● SUPPLIED ENTRIES:
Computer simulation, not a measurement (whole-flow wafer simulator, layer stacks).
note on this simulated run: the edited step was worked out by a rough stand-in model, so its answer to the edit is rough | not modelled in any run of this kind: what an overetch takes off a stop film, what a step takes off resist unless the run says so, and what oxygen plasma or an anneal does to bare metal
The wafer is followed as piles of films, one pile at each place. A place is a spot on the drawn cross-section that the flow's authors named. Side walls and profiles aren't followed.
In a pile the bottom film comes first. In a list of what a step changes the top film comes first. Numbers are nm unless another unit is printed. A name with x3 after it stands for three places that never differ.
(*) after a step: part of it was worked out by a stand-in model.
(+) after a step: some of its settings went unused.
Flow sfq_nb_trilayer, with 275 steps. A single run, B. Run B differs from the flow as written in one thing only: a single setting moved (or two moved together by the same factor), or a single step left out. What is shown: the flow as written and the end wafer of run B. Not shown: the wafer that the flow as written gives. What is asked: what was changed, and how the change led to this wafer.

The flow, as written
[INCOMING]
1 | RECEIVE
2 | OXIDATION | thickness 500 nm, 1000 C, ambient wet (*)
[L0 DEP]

● TASK ITEM: Print all of the data exactly as it was given.

● ANSWER AREA:
Computer simulation, not a measurement (whole-flow wafer simulator, layer stacks).
note on this simulated run: the edited step was worked out by a rough stand-in model, so its answer to the edit is rough | not modelled in any run of this kind: what an overetch takes off a stop film, what a step takes off resist unless the run says so, and what oxygen plasma or an anneal does to bare metal
The wafer is followed as piles of films, one pile at each place. A place is a spot on the drawn cross-section that the flow's authors named. Side walls and profiles aren't followed.
In a pile the bottom film comes first. In a list of what a step changes the top film comes first. Numbers are nm unless another unit is printed. A name with x3 after it stands for three places that never differ.
(*) after a step: part of it was worked out by a stand-in model.
(+) after a step: some of its settings went unused.
Flow sfq_nb_trilayer, with 275 steps. A single run, B. Run B differs from the flow as written in one thing only: a single setting moved (or two moved together by the same factor), or a single step left out. What is shown: the flow as written and the end wafer of run B. Not shown: the wafer that the flow as written gives. What is asked: what was changed, and how the change led to this wafer.

The flow, as written
[INCOMING]
1 | RECEIVE
2 | OXIDATION | thickness 500 nm, 1000 C, ambient wet (*)
[L0 DEP]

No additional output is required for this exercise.